============================================================

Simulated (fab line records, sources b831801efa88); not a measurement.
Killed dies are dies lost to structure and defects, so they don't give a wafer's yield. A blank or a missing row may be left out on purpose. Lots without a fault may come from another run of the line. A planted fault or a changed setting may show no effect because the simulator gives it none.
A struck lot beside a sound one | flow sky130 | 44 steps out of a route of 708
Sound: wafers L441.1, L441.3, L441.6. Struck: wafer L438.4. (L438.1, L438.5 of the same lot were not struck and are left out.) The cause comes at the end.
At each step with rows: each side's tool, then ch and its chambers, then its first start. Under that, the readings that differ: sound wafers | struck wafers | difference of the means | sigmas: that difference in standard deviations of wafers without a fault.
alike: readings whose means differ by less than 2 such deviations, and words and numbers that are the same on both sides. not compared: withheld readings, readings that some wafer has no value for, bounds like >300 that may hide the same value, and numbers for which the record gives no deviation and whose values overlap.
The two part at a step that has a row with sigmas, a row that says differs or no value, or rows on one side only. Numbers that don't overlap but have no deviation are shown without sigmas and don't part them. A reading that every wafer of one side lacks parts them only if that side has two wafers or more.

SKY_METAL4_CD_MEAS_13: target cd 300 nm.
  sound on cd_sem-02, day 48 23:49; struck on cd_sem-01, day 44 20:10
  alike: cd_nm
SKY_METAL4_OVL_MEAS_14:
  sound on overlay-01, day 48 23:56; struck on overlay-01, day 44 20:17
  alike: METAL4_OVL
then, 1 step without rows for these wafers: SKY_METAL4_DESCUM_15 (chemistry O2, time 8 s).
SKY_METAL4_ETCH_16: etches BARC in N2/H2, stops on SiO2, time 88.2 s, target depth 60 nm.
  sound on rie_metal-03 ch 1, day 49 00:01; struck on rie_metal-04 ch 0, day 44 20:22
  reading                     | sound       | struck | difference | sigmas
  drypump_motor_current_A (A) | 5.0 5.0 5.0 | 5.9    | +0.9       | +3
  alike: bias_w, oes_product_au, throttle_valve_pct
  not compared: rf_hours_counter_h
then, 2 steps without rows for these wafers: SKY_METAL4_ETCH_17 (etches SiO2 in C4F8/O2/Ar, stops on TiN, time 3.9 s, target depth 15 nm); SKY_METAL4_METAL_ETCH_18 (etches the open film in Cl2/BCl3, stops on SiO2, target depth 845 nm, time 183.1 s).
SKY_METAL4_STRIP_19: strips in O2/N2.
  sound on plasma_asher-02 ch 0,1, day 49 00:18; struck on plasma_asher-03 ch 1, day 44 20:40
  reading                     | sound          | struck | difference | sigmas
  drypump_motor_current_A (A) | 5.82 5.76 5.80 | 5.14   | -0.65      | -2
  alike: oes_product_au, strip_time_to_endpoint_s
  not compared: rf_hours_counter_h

============================================================

* _Work instruction_
Taking the records from the top, repeat each line exactly until you have repeated the line that contains "drypump_motor_current_A (A) | 5.0".

* _Task result_
Simulated (fab line records, sources b831801efa88); not a measurement.
Killed dies are dies lost to structure and defects, so they don't give a wafer's yield. A blank or a missing row may be left out on purpose. Lots without a fault may come from another run of the line. A planted fault or a changed setting may show no effect because the simulator gives it none.
A struck lot beside a sound one | flow sky130 | 44 steps out of a route of 708
Sound: wafers L441.1, L441.3, L441.6. Struck: wafer L438.4. (L438.1, L438.5 of the same lot were not struck and are left out.) The cause comes at the end.
At each step with rows: each side's tool, then ch and its chambers, then its first start. Under that, the readings that differ: sound wafers | struck wafers | difference of the means | sigmas: that difference in standard deviations of wafers without a fault.
alike: readings whose means differ by less than 2 such deviations, and words and numbers that are the same on both sides. not compared: withheld readings, readings that some wafer has no value for, bounds like >300 that may hide the same value, and numbers for which the record gives no deviation and whose values overlap.
The two part at a step that has a row with sigmas, a row that says differs or no value, or rows on one side only. Numbers that don't overlap but have no deviation are shown without sigmas and don't part them. A reading that every wafer of one side lacks parts them only if that side has two wafers or more.

SKY_METAL4_CD_MEAS_13: target cd 300 nm.
  sound on cd_sem-02, day 48 23:49; struck on cd_sem-01, day 44 20:10
  alike: cd_nm
SKY_METAL4_OVL_MEAS_14:
  sound on overlay-01, day 48 23:56; struck on overlay-01, day 44 20:17
  alike: METAL4_OVL
then, 1 step without rows for these wafers: SKY_METAL4_DESCUM_15 (chemistry O2, time 8 s).
SKY_METAL4_ETCH_16: etches BARC in N2/H2, stops on SiO2, time 88.2 s, target depth 60 nm.
  sound on rie_metal-03 ch 1, day 49 00:01; struck on rie_metal-04 ch 0, day 44 20:22
  reading                     | sound       | struck | difference | sigmas
  drypump_motor_current_A (A) | 5.0 5.0 5.0 | 5.9    | +0.9       | +3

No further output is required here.